Work instruction: Exactly the lines from the beginning of the material to the line with "Describe the imaged" are to be repeated, both ends included.

Content starts

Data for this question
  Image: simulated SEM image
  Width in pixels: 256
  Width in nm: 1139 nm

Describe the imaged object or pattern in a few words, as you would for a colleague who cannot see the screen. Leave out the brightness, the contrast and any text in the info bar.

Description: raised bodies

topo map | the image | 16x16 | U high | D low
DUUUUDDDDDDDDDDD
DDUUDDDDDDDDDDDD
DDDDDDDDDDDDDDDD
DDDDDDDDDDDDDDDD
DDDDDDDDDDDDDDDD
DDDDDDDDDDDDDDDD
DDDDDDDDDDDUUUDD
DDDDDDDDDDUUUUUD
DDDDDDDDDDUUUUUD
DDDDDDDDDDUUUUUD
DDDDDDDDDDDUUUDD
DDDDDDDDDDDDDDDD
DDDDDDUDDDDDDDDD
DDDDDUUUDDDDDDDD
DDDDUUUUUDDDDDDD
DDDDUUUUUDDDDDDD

Content ends

Your response:
Data for this question
  Image: simulated SEM image
  Width in pixels: 256
  Width in nm: 1139 nm

Describe the imaged object or pattern in a few words, as you would for a colleague who cannot see the screen. Leave out the brightness, the contrast and any text in the info bar.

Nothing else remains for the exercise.